_Work item_
Output the records again verbatim.

^^^^^^^^^^^^^^^^

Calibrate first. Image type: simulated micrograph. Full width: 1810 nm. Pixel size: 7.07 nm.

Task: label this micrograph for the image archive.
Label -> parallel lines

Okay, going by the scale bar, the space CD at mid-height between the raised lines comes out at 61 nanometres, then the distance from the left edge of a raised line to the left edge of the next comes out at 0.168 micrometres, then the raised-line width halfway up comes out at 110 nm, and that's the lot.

^^^^^^^^^^^^^^^^

_Exercise answer_
Calibrate first. Image type: simulated micrograph. Full width: 1810 nm. Pixel size: 7.07 nm.

Task: label this micrograph for the image archive.
Label -> parallel lines

Okay, going by the scale bar, the space CD at mid-height between the raised lines comes out at 61 nanometres, then the distance from the left edge of a raised line to the left edge of the next comes out at 0.168 micrometres, then the raised-line width halfway up comes out at 110 nm, and that's the lot.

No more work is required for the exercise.